━━━ Available data ━━━

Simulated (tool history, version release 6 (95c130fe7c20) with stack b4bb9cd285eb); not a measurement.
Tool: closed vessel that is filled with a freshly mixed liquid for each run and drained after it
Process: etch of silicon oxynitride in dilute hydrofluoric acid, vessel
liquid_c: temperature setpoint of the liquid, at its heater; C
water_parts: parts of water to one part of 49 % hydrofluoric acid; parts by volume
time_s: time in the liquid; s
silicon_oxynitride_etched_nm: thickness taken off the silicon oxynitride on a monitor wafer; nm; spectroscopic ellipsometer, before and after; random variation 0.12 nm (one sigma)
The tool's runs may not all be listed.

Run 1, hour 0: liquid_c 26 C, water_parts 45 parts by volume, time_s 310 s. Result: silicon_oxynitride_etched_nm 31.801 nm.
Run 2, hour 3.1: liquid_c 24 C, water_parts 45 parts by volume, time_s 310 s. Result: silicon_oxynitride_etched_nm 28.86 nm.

━━━

• Work task
Please give back exactly the lines of this listing beginning at the line with "water_parts: parts of" and ending with the line with "Run 1, hour", both included, and nothing else.

• Response area
water_parts: parts of water to one part of 49 % hydrofluoric acid; parts by volume
time_s: time in the liquid; s
silicon_oxynitride_etched_nm: thickness taken off the silicon oxynitride on a monitor wafer; nm; spectroscopic ellipsometer, before and after; random variation 0.12 nm (one sigma)
The tool's runs may not all be listed.

Run 1, hour 0: liquid_c 26 C, water_parts 45 parts by volume, time_s 310 s. Result: silicon_oxynitride_etched_nm 31.801 nm.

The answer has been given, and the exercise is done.